## Activity
Starting at the line that holds "field__w8, contact, m1 and 6 more" and stopping at the line that holds "[with the fault]: -728.9", restate the records below word for word, with both of those lines included.

· · · ·

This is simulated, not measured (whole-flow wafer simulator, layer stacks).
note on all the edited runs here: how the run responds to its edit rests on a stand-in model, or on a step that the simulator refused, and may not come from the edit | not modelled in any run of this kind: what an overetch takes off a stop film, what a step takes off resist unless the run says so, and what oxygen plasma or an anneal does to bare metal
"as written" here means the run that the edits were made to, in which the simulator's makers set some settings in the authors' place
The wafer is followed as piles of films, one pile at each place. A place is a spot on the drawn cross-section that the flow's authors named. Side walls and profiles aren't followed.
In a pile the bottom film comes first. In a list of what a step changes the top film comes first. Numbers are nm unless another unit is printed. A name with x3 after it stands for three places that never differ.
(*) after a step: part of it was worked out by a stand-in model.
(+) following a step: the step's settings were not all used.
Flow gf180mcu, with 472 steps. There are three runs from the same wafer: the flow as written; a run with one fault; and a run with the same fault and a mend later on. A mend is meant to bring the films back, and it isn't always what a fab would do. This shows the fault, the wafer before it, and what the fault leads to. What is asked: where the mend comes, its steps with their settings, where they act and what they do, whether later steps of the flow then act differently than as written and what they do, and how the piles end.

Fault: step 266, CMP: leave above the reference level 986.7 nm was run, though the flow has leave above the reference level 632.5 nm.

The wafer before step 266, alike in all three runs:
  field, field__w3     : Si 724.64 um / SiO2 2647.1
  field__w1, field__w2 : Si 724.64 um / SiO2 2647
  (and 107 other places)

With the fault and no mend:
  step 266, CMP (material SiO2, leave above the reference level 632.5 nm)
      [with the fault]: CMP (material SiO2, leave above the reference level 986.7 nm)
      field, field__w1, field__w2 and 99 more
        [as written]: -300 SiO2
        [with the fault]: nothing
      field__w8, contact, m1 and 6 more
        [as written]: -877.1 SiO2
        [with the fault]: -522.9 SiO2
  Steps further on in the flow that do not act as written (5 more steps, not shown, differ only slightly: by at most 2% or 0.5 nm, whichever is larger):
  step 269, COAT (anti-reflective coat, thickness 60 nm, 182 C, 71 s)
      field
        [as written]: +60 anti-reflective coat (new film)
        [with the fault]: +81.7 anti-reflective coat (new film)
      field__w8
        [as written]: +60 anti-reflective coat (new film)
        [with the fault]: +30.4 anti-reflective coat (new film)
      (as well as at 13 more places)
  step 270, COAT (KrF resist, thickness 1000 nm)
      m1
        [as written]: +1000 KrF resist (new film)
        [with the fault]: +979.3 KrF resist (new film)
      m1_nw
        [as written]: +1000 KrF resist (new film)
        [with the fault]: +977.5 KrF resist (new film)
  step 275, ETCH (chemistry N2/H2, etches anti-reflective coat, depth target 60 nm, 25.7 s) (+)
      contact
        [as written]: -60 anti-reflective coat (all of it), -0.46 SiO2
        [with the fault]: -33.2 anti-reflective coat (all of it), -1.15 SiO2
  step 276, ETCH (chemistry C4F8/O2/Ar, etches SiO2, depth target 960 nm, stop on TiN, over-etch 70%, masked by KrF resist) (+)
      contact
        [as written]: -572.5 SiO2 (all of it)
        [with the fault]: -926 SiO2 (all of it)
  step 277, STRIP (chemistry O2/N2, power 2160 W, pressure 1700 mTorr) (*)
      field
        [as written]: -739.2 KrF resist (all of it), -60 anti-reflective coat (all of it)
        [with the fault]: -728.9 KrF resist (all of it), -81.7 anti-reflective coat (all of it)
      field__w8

· · · ·

## Exercise answer
      field__w8, contact, m1 and 6 more
        [as written]: -877.1 SiO2
        [with the fault]: -522.9 SiO2
  Steps further on in the flow that do not act as written (5 more steps, not shown, differ only slightly: by at most 2% or 0.5 nm, whichever is larger):
  step 269, COAT (anti-reflective coat, thickness 60 nm, 182 C, 71 s)
      field
        [as written]: +60 anti-reflective coat (new film)
        [with the fault]: +81.7 anti-reflective coat (new film)
      field__w8
        [as written]: +60 anti-reflective coat (new film)
        [with the fault]: +30.4 anti-reflective coat (new film)
      (as well as at 13 more places)
  step 270, COAT (KrF resist, thickness 1000 nm)
      m1
        [as written]: +1000 KrF resist (new film)
        [with the fault]: +979.3 KrF resist (new film)
      m1_nw
        [as written]: +1000 KrF resist (new film)
        [with the fault]: +977.5 KrF resist (new film)
  step 275, ETCH (chemistry N2/H2, etches anti-reflective coat, depth target 60 nm, 25.7 s) (+)
      contact
        [as written]: -60 anti-reflective coat (all of it), -0.46 SiO2
        [with the fault]: -33.2 anti-reflective coat (all of it), -1.15 SiO2
  step 276, ETCH (chemistry C4F8/O2/Ar, etches SiO2, depth target 960 nm, stop on TiN, over-etch 70%, masked by KrF resist) (+)
      contact
        [as written]: -572.5 SiO2 (all of it)
        [with the fault]: -926 SiO2 (all of it)
  step 277, STRIP (chemistry O2/N2, power 2160 W, pressure 1700 mTorr) (*)
      field
        [as written]: -739.2 KrF resist (all of it), -60 anti-reflective coat (all of it)
        [with the fault]: -728.9 KrF resist (all of it), -81.7 anti-reflective coat (all of it)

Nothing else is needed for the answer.